*** Listed entries ***

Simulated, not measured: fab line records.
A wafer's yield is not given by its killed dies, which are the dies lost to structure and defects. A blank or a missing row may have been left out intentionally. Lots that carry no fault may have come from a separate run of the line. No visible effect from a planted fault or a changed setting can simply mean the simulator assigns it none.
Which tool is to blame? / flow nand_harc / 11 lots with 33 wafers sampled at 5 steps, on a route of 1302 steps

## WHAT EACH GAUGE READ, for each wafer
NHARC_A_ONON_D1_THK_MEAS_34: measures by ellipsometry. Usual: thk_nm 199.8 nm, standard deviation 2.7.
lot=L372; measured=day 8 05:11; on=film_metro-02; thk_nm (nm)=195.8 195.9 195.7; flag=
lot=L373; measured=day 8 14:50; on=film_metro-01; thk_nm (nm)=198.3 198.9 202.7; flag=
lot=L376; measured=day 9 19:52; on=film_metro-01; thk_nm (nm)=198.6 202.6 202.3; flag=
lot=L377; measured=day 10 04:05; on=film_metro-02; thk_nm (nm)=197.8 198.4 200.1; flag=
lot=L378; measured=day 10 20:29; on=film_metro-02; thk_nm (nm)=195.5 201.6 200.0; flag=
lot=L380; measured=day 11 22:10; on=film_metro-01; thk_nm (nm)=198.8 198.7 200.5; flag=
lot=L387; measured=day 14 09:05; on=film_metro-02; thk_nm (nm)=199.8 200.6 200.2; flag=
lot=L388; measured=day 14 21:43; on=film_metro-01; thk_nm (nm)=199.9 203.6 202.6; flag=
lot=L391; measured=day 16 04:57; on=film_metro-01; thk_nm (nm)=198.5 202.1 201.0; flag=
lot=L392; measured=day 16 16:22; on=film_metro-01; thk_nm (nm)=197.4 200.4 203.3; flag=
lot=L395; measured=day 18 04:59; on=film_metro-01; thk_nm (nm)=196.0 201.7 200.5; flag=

*** End of Listed entries ***

§ **Exercise**: Repeat the entries above exactly, beginning at their first line and ending with the line that contains "lot=L376; measured=day 9", with nothing added.

§ **Answer section**:
Simulated, not measured: fab line records.
A wafer's yield is not given by its killed dies, which are the dies lost to structure and defects. A blank or a missing row may have been left out intentionally. Lots that carry no fault may have come from a separate run of the line. No visible effect from a planted fault or a changed setting can simply mean the simulator assigns it none.
Which tool is to blame? / flow nand_harc / 11 lots with 33 wafers sampled at 5 steps, on a route of 1302 steps

## WHAT EACH GAUGE READ, for each wafer
NHARC_A_ONON_D1_THK_MEAS_34: measures by ellipsometry. Usual: thk_nm 199.8 nm, standard deviation 2.7.
lot=L372; measured=day 8 05:11; on=film_metro-02; thk_nm (nm)=195.8 195.9 195.7; flag=
lot=L373; measured=day 8 14:50; on=film_metro-01; thk_nm (nm)=198.3 198.9 202.7; flag=
lot=L376; measured=day 9 19:52; on=film_metro-01; thk_nm (nm)=198.6 202.6 202.3; flag=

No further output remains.